_Action item:_ Please reproduce verbatim the lines below, from the first through the one with "A struck lot".

_Extracted information:_
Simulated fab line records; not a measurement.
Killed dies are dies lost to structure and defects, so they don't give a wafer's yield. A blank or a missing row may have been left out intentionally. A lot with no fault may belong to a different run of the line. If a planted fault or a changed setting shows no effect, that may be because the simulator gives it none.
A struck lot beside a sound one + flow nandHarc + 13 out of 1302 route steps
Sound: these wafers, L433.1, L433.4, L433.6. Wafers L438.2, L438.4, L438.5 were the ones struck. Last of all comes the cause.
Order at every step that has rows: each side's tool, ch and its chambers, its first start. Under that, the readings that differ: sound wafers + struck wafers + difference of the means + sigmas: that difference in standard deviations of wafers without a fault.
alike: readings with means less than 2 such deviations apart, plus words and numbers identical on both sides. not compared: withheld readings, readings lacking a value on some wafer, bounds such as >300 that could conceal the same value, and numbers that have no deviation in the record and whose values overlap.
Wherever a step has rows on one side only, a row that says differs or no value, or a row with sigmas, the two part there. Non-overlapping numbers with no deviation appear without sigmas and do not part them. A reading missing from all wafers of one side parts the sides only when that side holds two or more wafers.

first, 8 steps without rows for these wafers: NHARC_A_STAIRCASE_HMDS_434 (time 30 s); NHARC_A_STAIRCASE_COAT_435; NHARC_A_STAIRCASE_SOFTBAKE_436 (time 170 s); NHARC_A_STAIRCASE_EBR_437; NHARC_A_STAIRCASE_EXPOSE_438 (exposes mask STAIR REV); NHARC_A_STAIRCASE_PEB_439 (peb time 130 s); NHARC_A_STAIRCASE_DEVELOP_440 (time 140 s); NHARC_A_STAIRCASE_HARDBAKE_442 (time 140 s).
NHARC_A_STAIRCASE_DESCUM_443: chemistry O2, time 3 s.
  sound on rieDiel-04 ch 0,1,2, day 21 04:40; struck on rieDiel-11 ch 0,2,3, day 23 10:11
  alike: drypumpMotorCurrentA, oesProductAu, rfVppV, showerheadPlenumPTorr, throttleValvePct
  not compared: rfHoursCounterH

_Exercise solution:_
Simulated fab line records; not a measurement.
Killed dies are dies lost to structure and defects, so they don't give a wafer's yield. A blank or a missing row may have been left out intentionally. A lot with no fault may belong to a different run of the line. If a planted fault or a changed setting shows no effect, that may be because the simulator gives it none.
A struck lot beside a sound one + flow nandHarc + 13 out of 1302 route steps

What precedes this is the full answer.